■ Information given:
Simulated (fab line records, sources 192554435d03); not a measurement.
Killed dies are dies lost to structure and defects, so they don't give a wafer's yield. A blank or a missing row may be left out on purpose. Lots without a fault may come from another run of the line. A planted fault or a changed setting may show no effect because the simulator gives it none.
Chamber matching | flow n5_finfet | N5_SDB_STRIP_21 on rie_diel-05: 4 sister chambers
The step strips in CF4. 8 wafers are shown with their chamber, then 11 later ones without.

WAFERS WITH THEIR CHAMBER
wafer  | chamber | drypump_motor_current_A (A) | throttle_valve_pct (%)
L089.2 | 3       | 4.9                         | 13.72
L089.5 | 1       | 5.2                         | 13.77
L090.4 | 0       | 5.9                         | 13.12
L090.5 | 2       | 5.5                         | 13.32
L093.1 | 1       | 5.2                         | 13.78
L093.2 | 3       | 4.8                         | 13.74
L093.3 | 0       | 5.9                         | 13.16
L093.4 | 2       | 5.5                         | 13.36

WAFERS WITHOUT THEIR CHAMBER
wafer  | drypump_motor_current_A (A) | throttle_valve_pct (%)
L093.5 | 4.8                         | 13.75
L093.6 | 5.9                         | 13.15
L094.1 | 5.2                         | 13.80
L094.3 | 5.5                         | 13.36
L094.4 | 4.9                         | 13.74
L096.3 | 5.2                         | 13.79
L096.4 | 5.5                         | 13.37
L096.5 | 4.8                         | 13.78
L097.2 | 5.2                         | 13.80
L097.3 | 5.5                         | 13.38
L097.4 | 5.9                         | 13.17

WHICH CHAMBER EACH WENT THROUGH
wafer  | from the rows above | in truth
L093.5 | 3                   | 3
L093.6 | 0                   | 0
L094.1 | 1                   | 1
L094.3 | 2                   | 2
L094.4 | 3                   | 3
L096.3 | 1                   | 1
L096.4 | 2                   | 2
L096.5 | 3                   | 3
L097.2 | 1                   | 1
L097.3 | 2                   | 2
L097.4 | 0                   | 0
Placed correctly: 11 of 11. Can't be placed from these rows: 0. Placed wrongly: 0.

■ Action item: From the data above, output exactly the lines between the one containing "L094.1 | 5.2" and the one containing "L096.5 | 4.8", counting both of them.

■ Result:
L094.1 | 5.2                         | 13.80
L094.3 | 5.5                         | 13.36
L094.4 | 4.9                         | 13.74
L096.3 | 5.2                         | 13.79
L096.4 | 5.5                         | 13.37
L096.5 | 4.8                         | 13.78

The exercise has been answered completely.